- [WORK TASK]: Copy the first line of the material below and every later line through the line containing "Documented hereafter: the", without any other output.

- [SUPPLIED INFORMATION]:
BEGIN
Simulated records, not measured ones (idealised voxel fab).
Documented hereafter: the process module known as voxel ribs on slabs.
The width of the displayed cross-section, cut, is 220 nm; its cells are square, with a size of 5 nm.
END

- [SOLUTION]:
Simulated records, not measured ones (idealised voxel fab).
Documented hereafter: the process module known as voxel ribs on slabs.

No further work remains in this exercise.